**Information given**.
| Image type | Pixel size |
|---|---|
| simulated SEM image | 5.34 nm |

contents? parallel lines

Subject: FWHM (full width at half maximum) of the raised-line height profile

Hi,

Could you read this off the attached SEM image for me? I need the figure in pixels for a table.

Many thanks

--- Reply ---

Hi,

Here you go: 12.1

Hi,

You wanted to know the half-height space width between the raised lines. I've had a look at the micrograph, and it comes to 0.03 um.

**Task item**.
Please restate every record above word for word.

**Worked solution**.
| Image type | Pixel size |
|---|---|
| simulated SEM image | 5.34 nm |

contents? parallel lines

Subject: FWHM (full width at half maximum) of the raised-line height profile

Hi,

Could you read this off the attached SEM image for me? I need the figure in pixels for a table.

Many thanks

--- Reply ---

Hi,

Here you go: 12.1

Hi,

You wanted to know the half-height space width between the raised lines. I've had a look at the micrograph, and it comes to 0.03 um.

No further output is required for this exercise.